-- DATASET follows --

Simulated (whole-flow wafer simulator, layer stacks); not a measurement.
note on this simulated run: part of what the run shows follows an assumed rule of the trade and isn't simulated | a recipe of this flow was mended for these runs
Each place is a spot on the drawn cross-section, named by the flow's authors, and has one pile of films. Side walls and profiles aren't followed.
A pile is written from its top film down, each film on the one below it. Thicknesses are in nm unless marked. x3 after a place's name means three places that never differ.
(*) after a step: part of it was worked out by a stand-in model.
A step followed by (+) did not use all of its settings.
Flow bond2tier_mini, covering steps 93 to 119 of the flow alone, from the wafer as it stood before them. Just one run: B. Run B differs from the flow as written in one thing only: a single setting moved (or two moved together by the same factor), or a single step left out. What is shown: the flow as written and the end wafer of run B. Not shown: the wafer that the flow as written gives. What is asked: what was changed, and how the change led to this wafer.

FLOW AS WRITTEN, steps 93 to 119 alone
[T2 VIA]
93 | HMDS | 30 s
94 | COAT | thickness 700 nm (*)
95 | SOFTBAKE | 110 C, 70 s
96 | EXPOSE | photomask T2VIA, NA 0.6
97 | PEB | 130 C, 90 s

-- DATASET concluded --

Retype the entries exactly, including every line.

Simulated (whole-flow wafer simulator, layer stacks); not a measurement.
note on this simulated run: part of what the run shows follows an assumed rule of the trade and isn't simulated | a recipe of this flow was mended for these runs
Each place is a spot on the drawn cross-section, named by the flow's authors, and has one pile of films. Side walls and profiles aren't followed.
A pile is written from its top film down, each film on the one below it. Thicknesses are in nm unless marked. x3 after a place's name means three places that never differ.
(*) after a step: part of it was worked out by a stand-in model.
A step followed by (+) did not use all of its settings.
Flow bond2tier_mini, covering steps 93 to 119 of the flow alone, from the wafer as it stood before them. Just one run: B. Run B differs from the flow as written in one thing only: a single setting moved (or two moved together by the same factor), or a single step left out. What is shown: the flow as written and the end wafer of run B. Not shown: the wafer that the flow as written gives. What is asked: what was changed, and how the change led to this wafer.

FLOW AS WRITTEN, steps 93 to 119 alone
[T2 VIA]
93 | HMDS | 30 s
94 | COAT | thickness 700 nm (*)
95 | SOFTBAKE | 110 C, 70 s
96 | EXPOSE | photomask T2VIA, NA 0.6
97 | PEB | 130 C, 90 s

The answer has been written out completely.